Assigned task:
Print every line of the data exactly as shown.

Source material:
——
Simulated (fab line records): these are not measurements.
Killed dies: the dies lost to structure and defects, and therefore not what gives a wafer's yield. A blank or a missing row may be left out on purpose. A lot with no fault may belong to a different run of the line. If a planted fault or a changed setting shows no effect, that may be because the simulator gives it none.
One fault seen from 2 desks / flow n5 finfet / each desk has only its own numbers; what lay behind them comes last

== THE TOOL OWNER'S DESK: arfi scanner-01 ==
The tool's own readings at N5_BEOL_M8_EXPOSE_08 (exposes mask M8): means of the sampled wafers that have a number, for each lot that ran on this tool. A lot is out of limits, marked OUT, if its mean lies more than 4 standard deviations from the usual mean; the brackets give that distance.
——

Exercise solution:
Simulated (fab line records): these are not measurements.
Killed dies: the dies lost to structure and defects, and therefore not what gives a wafer's yield. A blank or a missing row may be left out on purpose. A lot with no fault may belong to a different run of the line. If a planted fault or a changed setting shows no effect, that may be because the simulator gives it none.
One fault seen from 2 desks / flow n5 finfet / each desk has only its own numbers; what lay behind them comes last

== THE TOOL OWNER'S DESK: arfi scanner-01 ==
The tool's own readings at N5_BEOL_M8_EXPOSE_08 (exposes mask M8): means of the sampled wafers that have a number, for each lot that ran on this tool. A lot is out of limits, marked OUT, if its mean lies more than 4 standard deviations from the usual mean; the brackets give that distance.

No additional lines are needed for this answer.